==========

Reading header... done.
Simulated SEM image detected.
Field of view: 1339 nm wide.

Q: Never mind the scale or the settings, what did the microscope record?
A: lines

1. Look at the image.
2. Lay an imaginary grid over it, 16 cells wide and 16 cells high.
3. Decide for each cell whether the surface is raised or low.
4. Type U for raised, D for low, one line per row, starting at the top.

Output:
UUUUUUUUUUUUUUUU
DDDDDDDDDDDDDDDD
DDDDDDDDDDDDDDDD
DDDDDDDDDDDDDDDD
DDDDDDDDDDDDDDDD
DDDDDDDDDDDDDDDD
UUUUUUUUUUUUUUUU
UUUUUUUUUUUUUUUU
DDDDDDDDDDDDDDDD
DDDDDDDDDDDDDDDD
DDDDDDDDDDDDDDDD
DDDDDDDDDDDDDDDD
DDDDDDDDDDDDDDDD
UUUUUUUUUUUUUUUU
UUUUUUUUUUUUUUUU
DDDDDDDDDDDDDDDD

==========

* **Brief**
All records should be returned verbatim, none left out.

* **Written response**
Reading header... done.
Simulated SEM image detected.
Field of view: 1339 nm wide.

Q: Never mind the scale or the settings, what did the microscope record?
A: lines

1. Look at the image.
2. Lay an imaginary grid over it, 16 cells wide and 16 cells high.
3. Decide for each cell whether the surface is raised or low.
4. Type U for raised, D for low, one line per row, starting at the top.

Output:
UUUUUUUUUUUUUUUU
DDDDDDDDDDDDDDDD
DDDDDDDDDDDDDDDD
DDDDDDDDDDDDDDDD
DDDDDDDDDDDDDDDD
DDDDDDDDDDDDDDDD
UUUUUUUUUUUUUUUU
UUUUUUUUUUUUUUUU
DDDDDDDDDDDDDDDD
DDDDDDDDDDDDDDDD
DDDDDDDDDDDDDDDD
DDDDDDDDDDDDDDDD
DDDDDDDDDDDDDDDD
UUUUUUUUUUUUUUUU
UUUUUUUUUUUUUUUU
DDDDDDDDDDDDDDDD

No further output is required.